Print the first line of the records below and every line after it, up to and including the line with "# hour 105.6: cavities". Print nothing else.

----------

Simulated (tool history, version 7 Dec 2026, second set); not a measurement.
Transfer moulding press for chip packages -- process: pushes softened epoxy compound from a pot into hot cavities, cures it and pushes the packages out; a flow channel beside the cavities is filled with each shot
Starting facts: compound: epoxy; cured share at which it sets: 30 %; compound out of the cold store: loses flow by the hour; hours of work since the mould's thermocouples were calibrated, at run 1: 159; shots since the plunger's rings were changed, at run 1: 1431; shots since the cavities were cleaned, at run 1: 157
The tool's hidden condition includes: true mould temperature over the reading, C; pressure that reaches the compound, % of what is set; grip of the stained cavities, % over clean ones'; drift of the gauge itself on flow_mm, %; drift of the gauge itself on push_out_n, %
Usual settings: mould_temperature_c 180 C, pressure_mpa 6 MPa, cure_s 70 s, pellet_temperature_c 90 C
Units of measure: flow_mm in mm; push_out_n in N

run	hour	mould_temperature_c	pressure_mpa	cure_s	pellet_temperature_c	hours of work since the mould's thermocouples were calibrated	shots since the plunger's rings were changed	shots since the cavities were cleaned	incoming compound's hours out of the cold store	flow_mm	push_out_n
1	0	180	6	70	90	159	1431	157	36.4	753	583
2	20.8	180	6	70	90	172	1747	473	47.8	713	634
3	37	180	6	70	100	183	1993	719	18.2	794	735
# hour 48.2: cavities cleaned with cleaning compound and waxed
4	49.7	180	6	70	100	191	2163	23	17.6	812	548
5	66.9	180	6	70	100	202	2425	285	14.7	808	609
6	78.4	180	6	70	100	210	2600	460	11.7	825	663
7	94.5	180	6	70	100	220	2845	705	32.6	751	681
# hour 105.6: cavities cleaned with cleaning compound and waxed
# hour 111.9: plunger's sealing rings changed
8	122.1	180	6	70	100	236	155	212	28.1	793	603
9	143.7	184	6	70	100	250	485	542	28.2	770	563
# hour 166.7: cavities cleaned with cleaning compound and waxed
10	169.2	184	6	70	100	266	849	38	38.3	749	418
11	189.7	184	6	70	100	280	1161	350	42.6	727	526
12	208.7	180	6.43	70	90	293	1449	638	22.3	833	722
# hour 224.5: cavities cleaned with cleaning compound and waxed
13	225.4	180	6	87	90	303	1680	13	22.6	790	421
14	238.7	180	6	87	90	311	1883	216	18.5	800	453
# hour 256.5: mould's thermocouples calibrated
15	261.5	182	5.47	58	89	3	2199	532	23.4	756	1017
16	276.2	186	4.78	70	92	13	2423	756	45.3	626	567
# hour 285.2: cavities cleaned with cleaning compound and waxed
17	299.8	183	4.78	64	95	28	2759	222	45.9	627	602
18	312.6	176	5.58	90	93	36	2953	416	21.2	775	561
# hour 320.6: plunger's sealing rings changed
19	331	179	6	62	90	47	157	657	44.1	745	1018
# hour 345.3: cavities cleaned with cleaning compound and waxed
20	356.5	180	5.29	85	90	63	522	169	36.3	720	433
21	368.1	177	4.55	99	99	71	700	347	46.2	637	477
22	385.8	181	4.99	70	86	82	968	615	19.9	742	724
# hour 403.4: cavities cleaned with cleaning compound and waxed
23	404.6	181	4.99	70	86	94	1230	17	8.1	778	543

----------

» Answer box:
Simulated (tool history, version 7 Dec 2026, second set); not a measurement.
Transfer moulding press for chip packages -- process: pushes softened epoxy compound from a pot into hot cavities, cures it and pushes the packages out; a flow channel beside the cavities is filled with each shot
Starting facts: compound: epoxy; cured share at which it sets: 30 %; compound out of the cold store: loses flow by the hour; hours of work since the mould's thermocouples were calibrated, at run 1: 159; shots since the plunger's rings were changed, at run 1: 1431; shots since the cavities were cleaned, at run 1: 157
The tool's hidden condition includes: true mould temperature over the reading, C; pressure that reaches the compound, % of what is set; grip of the stained cavities, % over clean ones'; drift of the gauge itself on flow_mm, %; drift of the gauge itself on push_out_n, %
Usual settings: mould_temperature_c 180 C, pressure_mpa 6 MPa, cure_s 70 s, pellet_temperature_c 90 C
Units of measure: flow_mm in mm; push_out_n in N

run	hour	mould_temperature_c	pressure_mpa	cure_s	pellet_temperature_c	hours of work since the mould's thermocouples were calibrated	shots since the plunger's rings were changed	shots since the cavities were cleaned	incoming compound's hours out of the cold store	flow_mm	push_out_n
1	0	180	6	70	90	159	1431	157	36.4	753	583
2	20.8	180	6	70	90	172	1747	473	47.8	713	634
3	37	180	6	70	100	183	1993	719	18.2	794	735
# hour 48.2: cavities cleaned with cleaning compound and waxed
4	49.7	180	6	70	100	191	2163	23	17.6	812	548
5	66.9	180	6	70	100	202	2425	285	14.7	808	609
6	78.4	180	6	70	100	210	2600	460	11.7	825	663
7	94.5	180	6	70	100	220	2845	705	32.6	751	681
# hour 105.6: cavities cleaned with cleaning compound and waxed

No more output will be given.